------------

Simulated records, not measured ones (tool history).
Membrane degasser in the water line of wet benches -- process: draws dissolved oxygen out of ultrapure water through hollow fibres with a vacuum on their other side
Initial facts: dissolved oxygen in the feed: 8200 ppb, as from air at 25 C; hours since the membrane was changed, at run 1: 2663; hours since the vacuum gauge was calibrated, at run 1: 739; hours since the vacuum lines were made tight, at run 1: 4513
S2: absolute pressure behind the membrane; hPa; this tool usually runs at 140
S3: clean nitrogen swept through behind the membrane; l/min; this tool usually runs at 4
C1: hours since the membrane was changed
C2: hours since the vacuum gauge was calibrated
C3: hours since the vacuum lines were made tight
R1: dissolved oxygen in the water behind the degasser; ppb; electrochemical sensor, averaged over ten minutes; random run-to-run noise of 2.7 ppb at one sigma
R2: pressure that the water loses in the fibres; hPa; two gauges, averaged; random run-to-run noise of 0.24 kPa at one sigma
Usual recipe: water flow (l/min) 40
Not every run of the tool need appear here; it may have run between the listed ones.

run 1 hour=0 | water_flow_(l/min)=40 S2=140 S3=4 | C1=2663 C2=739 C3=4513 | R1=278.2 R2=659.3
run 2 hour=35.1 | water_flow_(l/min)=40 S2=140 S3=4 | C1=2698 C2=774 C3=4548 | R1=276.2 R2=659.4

------------

#### Work instruction:
Take the stretch of lines above from the one containing "R2: pressure that" through the one containing "run 1 hour=0" and repeat it exactly, adding no other line.

#### Exercise answer:
R2: pressure that the water loses in the fibres; hPa; two gauges, averaged; random run-to-run noise of 0.24 kPa at one sigma
Usual recipe: water flow (l/min) 40
Not every run of the tool need appear here; it may have run between the listed ones.

run 1 hour=0 | water_flow_(l/min)=40 S2=140 S3=4 | C1=2663 C2=739 C3=4513 | R1=278.2 R2=659.3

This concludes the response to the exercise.